┄┄┄┄┄┄┄┄┄┄┄┄┄┄┄┄┄┄┄┄

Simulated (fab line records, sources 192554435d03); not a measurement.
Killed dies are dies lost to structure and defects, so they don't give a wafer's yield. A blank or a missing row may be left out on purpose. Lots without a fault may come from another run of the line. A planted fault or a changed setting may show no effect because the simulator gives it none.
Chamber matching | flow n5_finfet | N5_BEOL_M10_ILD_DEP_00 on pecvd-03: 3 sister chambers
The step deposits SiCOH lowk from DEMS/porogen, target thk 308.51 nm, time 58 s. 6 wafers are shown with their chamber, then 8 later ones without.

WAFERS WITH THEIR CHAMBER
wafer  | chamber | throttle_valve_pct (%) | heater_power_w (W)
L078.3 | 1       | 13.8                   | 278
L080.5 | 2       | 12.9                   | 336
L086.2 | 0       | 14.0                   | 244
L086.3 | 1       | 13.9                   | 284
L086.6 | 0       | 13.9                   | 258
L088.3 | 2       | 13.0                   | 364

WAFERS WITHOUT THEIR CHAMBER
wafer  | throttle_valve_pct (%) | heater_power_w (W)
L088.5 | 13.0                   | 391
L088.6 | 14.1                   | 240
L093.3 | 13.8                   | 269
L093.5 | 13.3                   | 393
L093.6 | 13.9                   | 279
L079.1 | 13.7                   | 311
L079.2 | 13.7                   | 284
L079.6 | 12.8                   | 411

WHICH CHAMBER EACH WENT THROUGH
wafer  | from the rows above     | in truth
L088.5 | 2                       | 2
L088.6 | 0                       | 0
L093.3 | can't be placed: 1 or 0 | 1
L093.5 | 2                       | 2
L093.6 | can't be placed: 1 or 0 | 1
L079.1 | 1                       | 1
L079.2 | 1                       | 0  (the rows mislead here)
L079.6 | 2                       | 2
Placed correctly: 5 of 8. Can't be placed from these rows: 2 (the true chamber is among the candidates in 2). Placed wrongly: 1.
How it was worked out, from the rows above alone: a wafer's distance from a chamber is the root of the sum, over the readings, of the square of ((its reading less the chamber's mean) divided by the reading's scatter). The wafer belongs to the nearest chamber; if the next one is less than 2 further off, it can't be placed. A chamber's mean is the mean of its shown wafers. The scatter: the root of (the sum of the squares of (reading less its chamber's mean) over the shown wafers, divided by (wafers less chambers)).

┄┄┄┄┄┄┄┄┄┄┄┄┄┄┄┄┄┄┄┄

REQUIREMENT: From the data above, output only the lines between the line containing "L088.5 | 13.0" and the line containing "L079.6 | 12.8", inclusive, exactly as written.

ANSWER AREA:
L088.5 | 13.0                   | 391
L088.6 | 14.1                   | 240
L093.3 | 13.8                   | 269
L093.5 | 13.3                   | 393
L093.6 | 13.9                   | 279
L079.1 | 13.7                   | 311
L079.2 | 13.7                   | 284
L079.6 | 12.8                   | 411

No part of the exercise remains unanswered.